Task item - From the first line of the data below, repeat each line exactly until you reach the line with "Top, bottom (nm), then"; include that line too.

>>>>>

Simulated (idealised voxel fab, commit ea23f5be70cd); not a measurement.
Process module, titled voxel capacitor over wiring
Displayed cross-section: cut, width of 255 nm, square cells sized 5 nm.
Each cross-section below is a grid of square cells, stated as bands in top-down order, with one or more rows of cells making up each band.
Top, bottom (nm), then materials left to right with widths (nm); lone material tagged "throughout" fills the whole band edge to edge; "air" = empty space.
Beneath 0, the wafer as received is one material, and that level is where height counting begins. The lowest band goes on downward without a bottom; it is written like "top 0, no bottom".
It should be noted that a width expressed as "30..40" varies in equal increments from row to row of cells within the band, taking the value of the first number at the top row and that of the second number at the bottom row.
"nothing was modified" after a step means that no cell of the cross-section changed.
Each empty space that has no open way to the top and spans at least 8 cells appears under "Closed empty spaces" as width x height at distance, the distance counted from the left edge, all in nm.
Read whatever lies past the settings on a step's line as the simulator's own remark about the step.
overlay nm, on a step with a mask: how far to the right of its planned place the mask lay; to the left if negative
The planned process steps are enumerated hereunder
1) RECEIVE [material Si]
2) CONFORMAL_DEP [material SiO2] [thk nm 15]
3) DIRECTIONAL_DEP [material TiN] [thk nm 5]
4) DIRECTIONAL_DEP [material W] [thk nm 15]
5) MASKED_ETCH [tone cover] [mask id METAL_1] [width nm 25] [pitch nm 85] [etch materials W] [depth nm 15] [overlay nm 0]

<<<<<

Worked solution -
Simulated (idealised voxel fab, commit ea23f5be70cd); not a measurement.
Process module, titled voxel capacitor over wiring
Displayed cross-section: cut, width of 255 nm, square cells sized 5 nm.
Each cross-section below is a grid of square cells, stated as bands in top-down order, with one or more rows of cells making up each band.
Top, bottom (nm), then materials left to right with widths (nm); lone material tagged "throughout" fills the whole band edge to edge; "air" = empty space.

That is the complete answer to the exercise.